- Task item:
What the task requires is each entry, restated exactly.

╭─ Data section
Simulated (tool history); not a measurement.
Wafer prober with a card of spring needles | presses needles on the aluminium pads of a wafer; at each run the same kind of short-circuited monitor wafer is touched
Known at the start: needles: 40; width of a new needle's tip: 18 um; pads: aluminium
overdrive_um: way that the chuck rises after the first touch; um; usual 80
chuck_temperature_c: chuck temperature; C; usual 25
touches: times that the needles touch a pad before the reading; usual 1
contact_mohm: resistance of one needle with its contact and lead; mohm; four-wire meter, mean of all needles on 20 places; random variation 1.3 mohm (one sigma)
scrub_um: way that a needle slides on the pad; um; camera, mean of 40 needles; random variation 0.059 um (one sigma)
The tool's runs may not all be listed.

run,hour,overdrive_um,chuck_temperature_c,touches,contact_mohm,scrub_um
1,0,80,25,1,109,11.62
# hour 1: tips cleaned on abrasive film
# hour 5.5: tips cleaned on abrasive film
╰─

- Exercise answer:
Simulated (tool history); not a measurement.
Wafer prober with a card of spring needles | presses needles on the aluminium pads of a wafer; at each run the same kind of short-circuited monitor wafer is touched
Known at the start: needles: 40; width of a new needle's tip: 18 um; pads: aluminium
overdrive_um: way that the chuck rises after the first touch; um; usual 80
chuck_temperature_c: chuck temperature; C; usual 25
touches: times that the needles touch a pad before the reading; usual 1
contact_mohm: resistance of one needle with its contact and lead; mohm; four-wire meter, mean of all needles on 20 places; random variation 1.3 mohm (one sigma)
scrub_um: way that a needle slides on the pad; um; camera, mean of 40 needles; random variation 0.059 um (one sigma)
The tool's runs may not all be listed.

run,hour,overdrive_um,chuck_temperature_c,touches,contact_mohm,scrub_um
1,0,80,25,1,109,11.62
# hour 1: tips cleaned on abrasive film
# hour 5.5: tips cleaned on abrasive film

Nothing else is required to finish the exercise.